» **REQUIRED ACTION**: What you return must be every line from the beginning of the data through the line holding "R1: film removed", unchanged.

» **DATA RECORDS**:
══════════════════════════════

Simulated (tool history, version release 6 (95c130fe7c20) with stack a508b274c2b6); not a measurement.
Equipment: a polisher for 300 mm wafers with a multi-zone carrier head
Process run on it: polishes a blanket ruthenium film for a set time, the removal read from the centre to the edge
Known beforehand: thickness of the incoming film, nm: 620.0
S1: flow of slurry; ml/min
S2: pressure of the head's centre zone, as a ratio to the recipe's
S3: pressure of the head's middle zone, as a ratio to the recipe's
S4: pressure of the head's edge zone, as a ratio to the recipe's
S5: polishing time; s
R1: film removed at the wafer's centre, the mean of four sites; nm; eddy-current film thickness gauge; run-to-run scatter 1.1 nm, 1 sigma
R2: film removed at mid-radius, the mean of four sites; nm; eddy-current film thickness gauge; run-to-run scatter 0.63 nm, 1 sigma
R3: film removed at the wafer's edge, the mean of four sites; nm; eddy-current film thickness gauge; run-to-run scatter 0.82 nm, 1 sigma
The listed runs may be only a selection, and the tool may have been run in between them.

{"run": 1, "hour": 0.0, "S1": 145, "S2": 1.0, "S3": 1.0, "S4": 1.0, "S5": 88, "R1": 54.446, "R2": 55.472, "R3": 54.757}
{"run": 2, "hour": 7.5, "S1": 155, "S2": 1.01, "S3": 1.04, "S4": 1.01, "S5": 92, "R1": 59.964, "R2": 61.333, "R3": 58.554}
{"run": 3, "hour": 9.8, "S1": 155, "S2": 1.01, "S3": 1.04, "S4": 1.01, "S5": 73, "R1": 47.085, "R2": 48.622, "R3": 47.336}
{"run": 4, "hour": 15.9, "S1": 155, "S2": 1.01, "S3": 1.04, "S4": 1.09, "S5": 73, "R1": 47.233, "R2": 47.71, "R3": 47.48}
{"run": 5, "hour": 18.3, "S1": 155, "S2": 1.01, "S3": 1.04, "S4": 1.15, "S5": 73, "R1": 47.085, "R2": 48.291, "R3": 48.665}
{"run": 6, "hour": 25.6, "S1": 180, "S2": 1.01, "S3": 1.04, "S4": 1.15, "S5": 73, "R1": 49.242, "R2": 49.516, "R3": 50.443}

══════════════════════════════

» **EXERCISE RESULT**:
Simulated (tool history, version release 6 (95c130fe7c20) with stack a508b274c2b6); not a measurement.
Equipment: a polisher for 300 mm wafers with a multi-zone carrier head
Process run on it: polishes a blanket ruthenium film for a set time, the removal read from the centre to the edge
Known beforehand: thickness of the incoming film, nm: 620.0
S1: flow of slurry; ml/min
S2: pressure of the head's centre zone, as a ratio to the recipe's
S3: pressure of the head's middle zone, as a ratio to the recipe's
S4: pressure of the head's edge zone, as a ratio to the recipe's
S5: polishing time; s
R1: film removed at the wafer's centre, the mean of four sites; nm; eddy-current film thickness gauge; run-to-run scatter 1.1 nm, 1 sigma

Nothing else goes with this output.